Data section:
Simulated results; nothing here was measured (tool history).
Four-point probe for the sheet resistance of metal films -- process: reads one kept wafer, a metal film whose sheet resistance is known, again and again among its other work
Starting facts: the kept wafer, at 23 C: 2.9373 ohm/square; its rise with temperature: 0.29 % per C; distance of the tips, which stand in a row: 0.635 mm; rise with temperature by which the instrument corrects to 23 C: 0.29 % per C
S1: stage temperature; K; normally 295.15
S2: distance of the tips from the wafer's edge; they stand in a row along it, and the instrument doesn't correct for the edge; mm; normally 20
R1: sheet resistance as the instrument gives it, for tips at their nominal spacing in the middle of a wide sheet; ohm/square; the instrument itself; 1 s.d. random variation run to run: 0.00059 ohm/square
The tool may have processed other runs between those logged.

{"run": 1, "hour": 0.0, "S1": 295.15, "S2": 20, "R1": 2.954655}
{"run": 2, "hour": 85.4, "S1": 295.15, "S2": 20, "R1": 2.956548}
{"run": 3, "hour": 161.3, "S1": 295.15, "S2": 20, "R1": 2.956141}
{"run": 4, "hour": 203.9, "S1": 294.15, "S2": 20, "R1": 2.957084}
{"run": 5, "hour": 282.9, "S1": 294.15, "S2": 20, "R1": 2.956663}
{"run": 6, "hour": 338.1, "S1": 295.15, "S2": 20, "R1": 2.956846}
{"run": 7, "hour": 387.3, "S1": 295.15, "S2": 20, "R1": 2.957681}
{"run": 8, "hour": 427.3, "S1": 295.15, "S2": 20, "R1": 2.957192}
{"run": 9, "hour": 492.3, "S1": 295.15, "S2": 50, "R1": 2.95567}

Requirement:
Please output the material above exactly as it reads.

Answer space:
Simulated results; nothing here was measured (tool history).
Four-point probe for the sheet resistance of metal films -- process: reads one kept wafer, a metal film whose sheet resistance is known, again and again among its other work
Starting facts: the kept wafer, at 23 C: 2.9373 ohm/square; its rise with temperature: 0.29 % per C; distance of the tips, which stand in a row: 0.635 mm; rise with temperature by which the instrument corrects to 23 C: 0.29 % per C
S1: stage temperature; K; normally 295.15
S2: distance of the tips from the wafer's edge; they stand in a row along it, and the instrument doesn't correct for the edge; mm; normally 20
R1: sheet resistance as the instrument gives it, for tips at their nominal spacing in the middle of a wide sheet; ohm/square; the instrument itself; 1 s.d. random variation run to run: 0.00059 ohm/square
The tool may have processed other runs between those logged.

{"run": 1, "hour": 0.0, "S1": 295.15, "S2": 20, "R1": 2.954655}
{"run": 2, "hour": 85.4, "S1": 295.15, "S2": 20, "R1": 2.956548}
{"run": 3, "hour": 161.3, "S1": 295.15, "S2": 20, "R1": 2.956141}
{"run": 4, "hour": 203.9, "S1": 294.15, "S2": 20, "R1": 2.957084}
{"run": 5, "hour": 282.9, "S1": 294.15, "S2": 20, "R1": 2.956663}
{"run": 6, "hour": 338.1, "S1": 295.15, "S2": 20, "R1": 2.956846}
{"run": 7, "hour": 387.3, "S1": 295.15, "S2": 20, "R1": 2.957681}
{"run": 8, "hour": 427.3, "S1": 295.15, "S2": 20, "R1": 2.957192}
{"run": 9, "hour": 492.3, "S1": 295.15, "S2": 50, "R1": 2.95567}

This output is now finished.